WORK ORDER —
Find "</measurements>" and "LHHHLLLLHHHLLLLHHLLLLHHHLLLLHHHL" in the records below. Copy the lines holding them and every line between, exactly, and no others.

DATASET ENTRIES —
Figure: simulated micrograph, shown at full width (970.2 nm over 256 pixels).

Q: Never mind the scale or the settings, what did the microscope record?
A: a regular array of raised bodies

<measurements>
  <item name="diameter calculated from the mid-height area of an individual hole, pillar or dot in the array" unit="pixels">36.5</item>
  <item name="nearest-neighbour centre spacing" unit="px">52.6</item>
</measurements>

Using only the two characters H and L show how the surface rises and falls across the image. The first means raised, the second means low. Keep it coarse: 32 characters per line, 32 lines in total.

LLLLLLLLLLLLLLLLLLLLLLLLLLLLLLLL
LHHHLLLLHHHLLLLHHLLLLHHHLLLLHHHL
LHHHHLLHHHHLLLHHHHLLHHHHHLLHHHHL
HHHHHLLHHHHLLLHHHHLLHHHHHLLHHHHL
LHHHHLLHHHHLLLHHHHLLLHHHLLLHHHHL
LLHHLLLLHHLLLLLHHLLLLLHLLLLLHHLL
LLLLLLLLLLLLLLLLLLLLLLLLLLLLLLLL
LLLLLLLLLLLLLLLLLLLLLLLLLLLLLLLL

PROBLEM SOLUTION —
</measurements>

Using only the two characters H and L show how the surface rises and falls across the image. The first means raised, the second means low. Keep it coarse: 32 characters per line, 32 lines in total.

LLLLLLLLLLLLLLLLLLLLLLLLLLLLLLLL
LHHHLLLLHHHLLLLHHLLLLHHHLLLLHHHL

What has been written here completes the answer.